++++++++++

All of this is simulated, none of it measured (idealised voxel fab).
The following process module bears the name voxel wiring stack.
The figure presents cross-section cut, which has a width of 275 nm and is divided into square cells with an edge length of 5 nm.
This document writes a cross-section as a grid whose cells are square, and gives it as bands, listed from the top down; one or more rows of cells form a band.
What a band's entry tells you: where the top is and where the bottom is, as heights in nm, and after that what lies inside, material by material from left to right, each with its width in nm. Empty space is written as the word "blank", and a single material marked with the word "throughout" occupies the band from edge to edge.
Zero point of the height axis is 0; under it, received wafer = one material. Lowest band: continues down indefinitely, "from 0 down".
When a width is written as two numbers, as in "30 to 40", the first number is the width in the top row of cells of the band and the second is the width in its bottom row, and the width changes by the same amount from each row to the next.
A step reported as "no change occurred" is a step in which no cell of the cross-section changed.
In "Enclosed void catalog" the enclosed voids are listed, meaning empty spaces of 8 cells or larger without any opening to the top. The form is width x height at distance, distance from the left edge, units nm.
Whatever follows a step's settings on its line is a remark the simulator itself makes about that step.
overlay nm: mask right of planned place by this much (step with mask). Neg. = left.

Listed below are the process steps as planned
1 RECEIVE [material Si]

++++++++++

**Work item**
If a line comes after the one containing "What a band's", leave it out; set down every line of the data before it, and that line itself, exactly.

**Written solution**
All of this is simulated, none of it measured (idealised voxel fab).
The following process module bears the name voxel wiring stack.
The figure presents cross-section cut, which has a width of 275 nm and is divided into square cells with an edge length of 5 nm.
This document writes a cross-section as a grid whose cells are square, and gives it as bands, listed from the top down; one or more rows of cells form a band.
What a band's entry tells you: where the top is and where the bottom is, as heights in nm, and after that what lies inside, material by material from left to right, each with its width in nm. Empty space is written as the word "blank", and a single material marked with the word "throughout" occupies the band from edge to edge.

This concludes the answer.